• **Dataset**:
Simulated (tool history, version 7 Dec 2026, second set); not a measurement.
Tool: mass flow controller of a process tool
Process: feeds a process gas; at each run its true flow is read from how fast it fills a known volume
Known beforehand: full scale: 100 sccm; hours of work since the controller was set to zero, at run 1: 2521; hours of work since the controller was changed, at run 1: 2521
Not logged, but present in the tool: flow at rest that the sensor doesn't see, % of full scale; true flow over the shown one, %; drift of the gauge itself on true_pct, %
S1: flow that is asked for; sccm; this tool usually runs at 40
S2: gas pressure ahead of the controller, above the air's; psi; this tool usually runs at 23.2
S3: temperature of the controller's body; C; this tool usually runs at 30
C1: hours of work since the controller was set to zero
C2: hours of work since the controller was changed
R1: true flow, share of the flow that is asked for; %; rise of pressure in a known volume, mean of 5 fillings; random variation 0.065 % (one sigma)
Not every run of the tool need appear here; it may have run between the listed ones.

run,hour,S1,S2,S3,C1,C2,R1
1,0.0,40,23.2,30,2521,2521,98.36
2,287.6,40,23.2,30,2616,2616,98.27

• **Task item**:
From the first line of the data through the line with "Known beforehand: full", quote each line exactly and add nothing else.

• **Exercise response**:
Simulated (tool history, version 7 Dec 2026, second set); not a measurement.
Tool: mass flow controller of a process tool
Process: feeds a process gas; at each run its true flow is read from how fast it fills a known volume
Known beforehand: full scale: 100 sccm; hours of work since the controller was set to zero, at run 1: 2521; hours of work since the controller was changed, at run 1: 2521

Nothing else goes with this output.